> [Activity]: With the first line below as the start and the line containing "(+) following a" as the end, copy every line between them exactly, ends included.

> [Information shown]:
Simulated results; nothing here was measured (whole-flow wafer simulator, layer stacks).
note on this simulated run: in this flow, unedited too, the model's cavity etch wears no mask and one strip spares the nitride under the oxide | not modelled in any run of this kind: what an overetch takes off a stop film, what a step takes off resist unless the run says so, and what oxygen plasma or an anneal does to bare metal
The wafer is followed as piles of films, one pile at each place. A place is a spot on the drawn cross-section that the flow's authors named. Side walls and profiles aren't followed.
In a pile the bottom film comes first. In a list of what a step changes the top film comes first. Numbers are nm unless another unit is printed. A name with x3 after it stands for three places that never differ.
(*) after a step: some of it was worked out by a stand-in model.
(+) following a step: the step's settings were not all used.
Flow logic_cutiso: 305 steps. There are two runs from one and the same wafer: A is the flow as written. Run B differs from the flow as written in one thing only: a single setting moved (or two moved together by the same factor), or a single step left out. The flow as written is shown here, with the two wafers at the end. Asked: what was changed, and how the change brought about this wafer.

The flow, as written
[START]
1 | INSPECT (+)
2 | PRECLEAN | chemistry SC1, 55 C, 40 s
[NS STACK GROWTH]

> [Task answer]:
Simulated results; nothing here was measured (whole-flow wafer simulator, layer stacks).
note on this simulated run: in this flow, unedited too, the model's cavity etch wears no mask and one strip spares the nitride under the oxide | not modelled in any run of this kind: what an overetch takes off a stop film, what a step takes off resist unless the run says so, and what oxygen plasma or an anneal does to bare metal
The wafer is followed as piles of films, one pile at each place. A place is a spot on the drawn cross-section that the flow's authors named. Side walls and profiles aren't followed.
In a pile the bottom film comes first. In a list of what a step changes the top film comes first. Numbers are nm unless another unit is printed. A name with x3 after it stands for three places that never differ.
(*) after a step: some of it was worked out by a stand-in model.
(+) following a step: the step's settings were not all used.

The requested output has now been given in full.